◆ **REQUIREMENT**
Retype the records exactly, including every line.

▽

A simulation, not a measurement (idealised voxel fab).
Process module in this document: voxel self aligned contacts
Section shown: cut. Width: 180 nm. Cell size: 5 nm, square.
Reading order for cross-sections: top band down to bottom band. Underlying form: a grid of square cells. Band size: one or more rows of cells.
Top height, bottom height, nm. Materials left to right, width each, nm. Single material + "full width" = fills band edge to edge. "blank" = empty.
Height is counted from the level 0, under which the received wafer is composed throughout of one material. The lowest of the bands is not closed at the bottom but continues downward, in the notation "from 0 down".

△

◆ **EXPECTED ANSWER**
A simulation, not a measurement (idealised voxel fab).
Process module in this document: voxel self aligned contacts
Section shown: cut. Width: 180 nm. Cell size: 5 nm, square.
Reading order for cross-sections: top band down to bottom band. Underlying form: a grid of square cells. Band size: one or more rows of cells.
Top height, bottom height, nm. Materials left to right, width each, nm. Single material + "full width" = fills band edge to edge. "blank" = empty.
Height is counted from the level 0, under which the received wafer is composed throughout of one material. The lowest of the bands is not closed at the bottom but continues downward, in the notation "from 0 down".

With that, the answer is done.